ACTIVITY
Your answer should be the exact lines of the data below from the one containing "SEM micrograph, parallel lines" through the one containing "Comment 4: The"; please include nothing else.

GIVEN ENTRIES
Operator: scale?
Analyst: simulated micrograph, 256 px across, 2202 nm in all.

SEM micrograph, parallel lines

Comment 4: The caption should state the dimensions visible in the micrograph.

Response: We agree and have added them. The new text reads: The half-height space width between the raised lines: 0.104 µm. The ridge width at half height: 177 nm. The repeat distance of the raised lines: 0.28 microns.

TASK RESPONSE
SEM micrograph, parallel lines

Comment 4: The caption should state the dimensions visible in the micrograph.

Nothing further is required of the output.